[[ RECORDED DATA open ]]

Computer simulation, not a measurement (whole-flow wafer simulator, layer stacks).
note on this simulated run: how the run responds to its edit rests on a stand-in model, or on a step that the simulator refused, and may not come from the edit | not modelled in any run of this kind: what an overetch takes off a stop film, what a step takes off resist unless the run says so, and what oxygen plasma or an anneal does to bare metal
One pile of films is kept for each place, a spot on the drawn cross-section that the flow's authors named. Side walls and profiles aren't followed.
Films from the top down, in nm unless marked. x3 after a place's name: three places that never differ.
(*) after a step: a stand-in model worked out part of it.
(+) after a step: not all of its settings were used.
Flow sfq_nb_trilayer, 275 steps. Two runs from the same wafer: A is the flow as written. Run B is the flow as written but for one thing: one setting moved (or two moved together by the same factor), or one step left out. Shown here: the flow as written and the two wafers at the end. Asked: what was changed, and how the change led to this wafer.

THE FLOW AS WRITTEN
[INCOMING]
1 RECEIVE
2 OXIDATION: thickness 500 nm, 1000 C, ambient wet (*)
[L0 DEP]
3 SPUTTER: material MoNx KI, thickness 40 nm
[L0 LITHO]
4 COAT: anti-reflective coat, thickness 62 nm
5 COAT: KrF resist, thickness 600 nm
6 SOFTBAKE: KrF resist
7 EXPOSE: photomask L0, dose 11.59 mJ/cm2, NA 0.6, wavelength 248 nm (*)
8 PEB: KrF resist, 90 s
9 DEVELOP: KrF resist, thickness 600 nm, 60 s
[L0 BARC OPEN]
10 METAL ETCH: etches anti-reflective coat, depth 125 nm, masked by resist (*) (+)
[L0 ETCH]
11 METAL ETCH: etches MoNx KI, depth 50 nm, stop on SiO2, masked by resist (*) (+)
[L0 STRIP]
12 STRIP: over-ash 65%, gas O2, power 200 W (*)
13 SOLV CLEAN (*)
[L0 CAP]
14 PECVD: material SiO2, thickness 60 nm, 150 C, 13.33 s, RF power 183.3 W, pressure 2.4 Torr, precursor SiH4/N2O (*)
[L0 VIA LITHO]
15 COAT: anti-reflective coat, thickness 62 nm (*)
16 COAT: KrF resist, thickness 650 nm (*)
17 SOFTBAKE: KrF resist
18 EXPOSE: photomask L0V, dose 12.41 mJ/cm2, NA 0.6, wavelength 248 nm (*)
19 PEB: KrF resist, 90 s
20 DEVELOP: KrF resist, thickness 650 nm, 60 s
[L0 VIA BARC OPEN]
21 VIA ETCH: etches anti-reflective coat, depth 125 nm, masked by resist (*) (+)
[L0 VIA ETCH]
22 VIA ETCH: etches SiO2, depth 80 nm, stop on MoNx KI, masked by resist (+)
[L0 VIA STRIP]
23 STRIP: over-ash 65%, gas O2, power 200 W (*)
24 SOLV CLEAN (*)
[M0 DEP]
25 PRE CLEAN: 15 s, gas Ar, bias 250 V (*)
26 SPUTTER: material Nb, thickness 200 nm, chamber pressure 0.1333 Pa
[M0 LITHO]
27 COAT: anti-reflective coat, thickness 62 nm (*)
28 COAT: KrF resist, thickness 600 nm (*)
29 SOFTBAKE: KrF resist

[[ RECORDED DATA closed ]]

> [REQUIREMENT] Of the entries listed above, reproduce only the lines starting at the line containing "Films from the" and ending at the line containing "(+) after a". Include both, exactly as they stand.

> [WRITTEN ANSWER]
Films from the top down, in nm unless marked. x3 after a place's name: three places that never differ.
(*) after a step: a stand-in model worked out part of it.
(+) after a step: not all of its settings were used.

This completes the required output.